◆ Data under study
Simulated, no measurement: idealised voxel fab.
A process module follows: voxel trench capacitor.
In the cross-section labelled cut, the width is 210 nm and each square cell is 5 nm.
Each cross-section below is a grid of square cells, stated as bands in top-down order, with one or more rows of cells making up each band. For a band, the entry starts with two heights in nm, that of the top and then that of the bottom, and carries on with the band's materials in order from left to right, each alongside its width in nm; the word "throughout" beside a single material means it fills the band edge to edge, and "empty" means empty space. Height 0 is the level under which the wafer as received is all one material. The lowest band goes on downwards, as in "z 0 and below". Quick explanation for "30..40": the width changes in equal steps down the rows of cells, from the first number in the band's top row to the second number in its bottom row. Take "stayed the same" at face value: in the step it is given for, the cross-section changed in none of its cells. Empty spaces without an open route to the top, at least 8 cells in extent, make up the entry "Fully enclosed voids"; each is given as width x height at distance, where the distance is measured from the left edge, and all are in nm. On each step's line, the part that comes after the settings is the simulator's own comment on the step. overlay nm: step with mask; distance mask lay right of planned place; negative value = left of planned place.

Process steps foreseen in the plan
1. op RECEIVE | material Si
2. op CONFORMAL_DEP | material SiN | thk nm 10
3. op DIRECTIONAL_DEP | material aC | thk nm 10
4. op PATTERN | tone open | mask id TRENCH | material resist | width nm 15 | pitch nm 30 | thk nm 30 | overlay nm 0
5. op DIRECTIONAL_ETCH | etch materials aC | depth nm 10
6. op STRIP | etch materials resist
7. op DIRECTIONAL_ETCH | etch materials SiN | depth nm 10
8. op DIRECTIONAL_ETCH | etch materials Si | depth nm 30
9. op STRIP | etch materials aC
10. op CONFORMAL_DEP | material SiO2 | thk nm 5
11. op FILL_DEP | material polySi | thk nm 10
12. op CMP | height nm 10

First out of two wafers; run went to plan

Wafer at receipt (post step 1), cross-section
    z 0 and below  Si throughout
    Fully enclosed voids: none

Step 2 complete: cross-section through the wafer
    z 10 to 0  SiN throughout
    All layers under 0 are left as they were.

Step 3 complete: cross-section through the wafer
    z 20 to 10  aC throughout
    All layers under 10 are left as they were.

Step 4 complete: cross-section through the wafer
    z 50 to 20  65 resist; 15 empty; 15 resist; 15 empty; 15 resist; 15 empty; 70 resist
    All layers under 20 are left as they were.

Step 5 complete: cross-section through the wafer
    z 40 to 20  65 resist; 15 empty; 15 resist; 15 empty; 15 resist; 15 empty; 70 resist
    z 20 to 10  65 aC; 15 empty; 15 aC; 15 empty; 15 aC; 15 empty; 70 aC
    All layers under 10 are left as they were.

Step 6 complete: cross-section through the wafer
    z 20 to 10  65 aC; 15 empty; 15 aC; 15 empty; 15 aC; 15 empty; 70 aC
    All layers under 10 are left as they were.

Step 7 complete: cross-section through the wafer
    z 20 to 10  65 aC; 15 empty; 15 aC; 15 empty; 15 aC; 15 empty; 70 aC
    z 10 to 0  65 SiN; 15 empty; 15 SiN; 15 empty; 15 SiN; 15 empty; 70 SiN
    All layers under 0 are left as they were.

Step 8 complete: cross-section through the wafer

◆ Requirement
In the listing above, locate the line containing "A process module" and the line containing "In the cross-section", then transcribe both and every line between them verbatim.

◆ Exercise answer
A process module follows: voxel trench capacitor.
In the cross-section labelled cut, the width is 210 nm and each square cell is 5 nm.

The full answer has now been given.